→ **Action item**: For the entries below, repeat exactly each line starting with the one that contains "INFO source: simulated SEM image" and going on through the one that contains "3. Decide for", and no others.

Raw data: Begin

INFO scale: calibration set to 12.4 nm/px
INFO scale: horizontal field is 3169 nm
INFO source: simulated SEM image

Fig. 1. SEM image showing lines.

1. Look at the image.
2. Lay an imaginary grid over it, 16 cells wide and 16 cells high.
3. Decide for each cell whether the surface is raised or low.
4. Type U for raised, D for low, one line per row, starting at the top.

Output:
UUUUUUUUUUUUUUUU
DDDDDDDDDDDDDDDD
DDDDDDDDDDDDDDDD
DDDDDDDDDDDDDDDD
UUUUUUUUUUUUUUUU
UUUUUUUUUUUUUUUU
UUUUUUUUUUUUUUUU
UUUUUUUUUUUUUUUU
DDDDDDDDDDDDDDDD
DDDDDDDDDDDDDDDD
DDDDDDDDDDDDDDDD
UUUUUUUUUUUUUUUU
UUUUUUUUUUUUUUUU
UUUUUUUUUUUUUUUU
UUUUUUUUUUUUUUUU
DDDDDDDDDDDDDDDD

Raw data: End

→ **Written solution**:
INFO source: simulated SEM image

Fig. 1. SEM image showing lines.

1. Look at the image.
2. Lay an imaginary grid over it, 16 cells wide and 16 cells high.
3. Decide for each cell whether the surface is raised or low.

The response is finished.